Copy each of the following entries back without change.

⟨
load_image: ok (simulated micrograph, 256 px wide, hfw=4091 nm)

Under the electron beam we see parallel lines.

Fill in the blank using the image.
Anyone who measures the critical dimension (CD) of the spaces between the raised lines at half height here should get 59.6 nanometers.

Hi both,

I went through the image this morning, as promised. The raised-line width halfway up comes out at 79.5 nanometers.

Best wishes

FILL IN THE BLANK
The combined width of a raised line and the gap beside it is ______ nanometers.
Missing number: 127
⟩

== Worked solution ==
load_image: ok (simulated micrograph, 256 px wide, hfw=4091 nm)

Under the electron beam we see parallel lines.

Fill in the blank using the image.
Anyone who measures the critical dimension (CD) of the spaces between the raised lines at half height here should get 59.6 nanometers.

Hi both,

I went through the image this morning, as promised. The raised-line width halfway up comes out at 79.5 nanometers.

Best wishes

FILL IN THE BLANK
The combined width of a raised line and the gap beside it is ______ nanometers.
Missing number: 127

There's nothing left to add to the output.